▶ **DATA SECTION**
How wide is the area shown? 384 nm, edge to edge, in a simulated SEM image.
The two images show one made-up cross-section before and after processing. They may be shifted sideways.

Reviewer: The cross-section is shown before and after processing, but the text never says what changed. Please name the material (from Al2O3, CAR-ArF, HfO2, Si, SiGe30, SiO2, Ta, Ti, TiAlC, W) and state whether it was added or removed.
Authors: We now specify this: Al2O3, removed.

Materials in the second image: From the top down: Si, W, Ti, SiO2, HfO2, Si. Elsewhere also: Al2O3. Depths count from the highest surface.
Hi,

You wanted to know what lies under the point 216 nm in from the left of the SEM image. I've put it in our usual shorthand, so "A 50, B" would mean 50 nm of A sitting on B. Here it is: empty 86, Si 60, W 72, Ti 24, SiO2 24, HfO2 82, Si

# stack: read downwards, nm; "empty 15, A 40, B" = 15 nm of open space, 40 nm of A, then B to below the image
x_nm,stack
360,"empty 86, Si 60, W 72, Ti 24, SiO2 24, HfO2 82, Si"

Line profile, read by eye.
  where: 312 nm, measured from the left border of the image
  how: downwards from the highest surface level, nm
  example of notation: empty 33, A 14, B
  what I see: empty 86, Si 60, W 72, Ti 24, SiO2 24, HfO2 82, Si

▶ **ASSIGNED TASK**
Begin with the first line of the listing above and write out each line exactly, ending with the line that contains "The two images".

▶ **WRITTEN ANSWER**
How wide is the area shown? 384 nm, edge to edge, in a simulated SEM image.
The two images show one made-up cross-section before and after processing. They may be shifted sideways.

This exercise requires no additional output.